# PROVIDED MATERIAL:
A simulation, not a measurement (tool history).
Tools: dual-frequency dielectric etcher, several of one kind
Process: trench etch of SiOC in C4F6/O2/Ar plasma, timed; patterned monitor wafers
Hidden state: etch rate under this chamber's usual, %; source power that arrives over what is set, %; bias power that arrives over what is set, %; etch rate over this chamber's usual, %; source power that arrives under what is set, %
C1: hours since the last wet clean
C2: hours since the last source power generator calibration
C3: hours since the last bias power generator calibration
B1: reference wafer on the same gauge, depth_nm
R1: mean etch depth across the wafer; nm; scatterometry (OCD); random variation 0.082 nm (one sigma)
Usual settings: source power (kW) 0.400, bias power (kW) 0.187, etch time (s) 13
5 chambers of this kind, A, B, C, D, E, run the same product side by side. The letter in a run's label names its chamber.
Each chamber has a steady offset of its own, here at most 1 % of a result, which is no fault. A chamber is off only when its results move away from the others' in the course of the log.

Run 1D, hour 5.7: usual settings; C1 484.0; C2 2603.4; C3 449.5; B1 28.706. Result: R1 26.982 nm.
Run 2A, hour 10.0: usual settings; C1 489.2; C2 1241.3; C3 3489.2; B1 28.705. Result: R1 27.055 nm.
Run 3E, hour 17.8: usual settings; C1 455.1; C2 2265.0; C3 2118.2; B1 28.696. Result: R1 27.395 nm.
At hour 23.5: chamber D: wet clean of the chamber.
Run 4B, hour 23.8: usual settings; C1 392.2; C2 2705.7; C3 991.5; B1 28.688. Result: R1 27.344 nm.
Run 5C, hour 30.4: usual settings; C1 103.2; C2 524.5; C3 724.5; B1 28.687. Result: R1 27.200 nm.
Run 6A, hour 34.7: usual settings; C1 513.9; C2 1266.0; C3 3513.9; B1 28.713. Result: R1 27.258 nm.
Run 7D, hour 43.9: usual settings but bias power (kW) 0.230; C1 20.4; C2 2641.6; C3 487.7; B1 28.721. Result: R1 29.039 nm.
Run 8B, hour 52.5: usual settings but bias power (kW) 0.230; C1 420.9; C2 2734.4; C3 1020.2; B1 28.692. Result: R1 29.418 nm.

# WORK REQUEST:
Your task for the entries above: copy exactly the span starting with the line with "Run 1D, hour" and going on through the line with "Run 2A, hour", both lines included, and nothing else.

# EXPECTED ANSWER:
Run 1D, hour 5.7: usual settings; C1 484.0; C2 2603.4; C3 449.5; B1 28.706. Result: R1 26.982 nm.
Run 2A, hour 10.0: usual settings; C1 489.2; C2 1241.3; C3 3489.2; B1 28.705. Result: R1 27.055 nm.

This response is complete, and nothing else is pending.